WORK INSTRUCTION | In the listing below, the line containing "A step followed" marks the end; copy exactly every line from the first through that one.

(DATA RECORDS)
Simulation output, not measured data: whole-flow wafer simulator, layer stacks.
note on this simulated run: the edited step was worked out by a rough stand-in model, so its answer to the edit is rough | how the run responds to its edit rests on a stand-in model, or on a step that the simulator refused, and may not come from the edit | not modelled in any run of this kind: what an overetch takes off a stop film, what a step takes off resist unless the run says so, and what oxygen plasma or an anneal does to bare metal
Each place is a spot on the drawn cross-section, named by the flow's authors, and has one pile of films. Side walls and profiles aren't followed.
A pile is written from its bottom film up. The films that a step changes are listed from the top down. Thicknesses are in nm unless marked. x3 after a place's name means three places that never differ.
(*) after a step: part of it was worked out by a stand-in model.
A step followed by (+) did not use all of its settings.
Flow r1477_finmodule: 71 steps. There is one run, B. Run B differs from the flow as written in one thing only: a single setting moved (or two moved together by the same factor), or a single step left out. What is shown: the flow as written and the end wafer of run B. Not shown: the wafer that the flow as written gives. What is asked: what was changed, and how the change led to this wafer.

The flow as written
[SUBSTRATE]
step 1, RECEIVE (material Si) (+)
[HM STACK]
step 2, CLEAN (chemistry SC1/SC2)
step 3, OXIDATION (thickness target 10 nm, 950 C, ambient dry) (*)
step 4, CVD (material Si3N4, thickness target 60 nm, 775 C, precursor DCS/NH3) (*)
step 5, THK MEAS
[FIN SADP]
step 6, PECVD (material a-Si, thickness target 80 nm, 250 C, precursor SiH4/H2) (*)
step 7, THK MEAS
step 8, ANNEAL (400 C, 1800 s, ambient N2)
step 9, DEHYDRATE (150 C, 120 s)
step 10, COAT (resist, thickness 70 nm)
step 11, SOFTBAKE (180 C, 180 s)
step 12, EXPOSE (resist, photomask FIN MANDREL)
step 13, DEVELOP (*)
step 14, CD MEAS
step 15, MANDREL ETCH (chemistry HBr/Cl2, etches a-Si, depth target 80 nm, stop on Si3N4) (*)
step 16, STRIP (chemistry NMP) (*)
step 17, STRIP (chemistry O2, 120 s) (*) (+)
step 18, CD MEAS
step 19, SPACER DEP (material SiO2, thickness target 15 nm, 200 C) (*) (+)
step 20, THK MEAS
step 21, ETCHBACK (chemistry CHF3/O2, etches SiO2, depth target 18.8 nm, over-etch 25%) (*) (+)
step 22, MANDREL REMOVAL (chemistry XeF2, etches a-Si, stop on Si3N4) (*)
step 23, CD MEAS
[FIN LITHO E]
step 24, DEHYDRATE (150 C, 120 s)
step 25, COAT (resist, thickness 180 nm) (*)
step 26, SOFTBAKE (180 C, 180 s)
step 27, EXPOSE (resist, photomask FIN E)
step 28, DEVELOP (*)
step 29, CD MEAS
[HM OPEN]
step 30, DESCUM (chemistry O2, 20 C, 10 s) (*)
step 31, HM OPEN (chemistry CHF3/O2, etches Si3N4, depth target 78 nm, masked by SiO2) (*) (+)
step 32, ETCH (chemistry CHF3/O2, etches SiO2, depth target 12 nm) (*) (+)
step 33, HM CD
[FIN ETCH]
(End DATA RECORDS)

RESULT |
Simulation output, not measured data: whole-flow wafer simulator, layer stacks.
note on this simulated run: the edited step was worked out by a rough stand-in model, so its answer to the edit is rough | how the run responds to its edit rests on a stand-in model, or on a step that the simulator refused, and may not come from the edit | not modelled in any run of this kind: what an overetch takes off a stop film, what a step takes off resist unless the run says so, and what oxygen plasma or an anneal does to bare metal
Each place is a spot on the drawn cross-section, named by the flow's authors, and has one pile of films. Side walls and profiles aren't followed.
A pile is written from its bottom film up. The films that a step changes are listed from the top down. Thicknesses are in nm unless marked. x3 after a place's name means three places that never differ.
(*) after a step: part of it was worked out by a stand-in model.
A step followed by (+) did not use all of its settings.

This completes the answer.